:: WORK ITEM ::
Please copy out the entries below exactly, beginning with the line that contains "Exercise. A student" and ending with the line that contains "I can see the", and include nothing outside that span.

====

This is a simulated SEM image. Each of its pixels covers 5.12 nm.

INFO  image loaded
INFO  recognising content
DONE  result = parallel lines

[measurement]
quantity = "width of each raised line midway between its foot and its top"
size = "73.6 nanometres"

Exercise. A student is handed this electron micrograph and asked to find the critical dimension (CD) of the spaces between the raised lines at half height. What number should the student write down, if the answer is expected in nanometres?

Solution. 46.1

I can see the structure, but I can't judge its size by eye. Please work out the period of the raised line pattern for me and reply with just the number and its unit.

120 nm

====

:: ANSWER SPACE ::
Exercise. A student is handed this electron micrograph and asked to find the critical dimension (CD) of the spaces between the raised lines at half height. What number should the student write down, if the answer is expected in nanometres?

Solution. 46.1

I can see the structure, but I can't judge its size by eye. Please work out the period of the raised line pattern for me and reply with just the number and its unit.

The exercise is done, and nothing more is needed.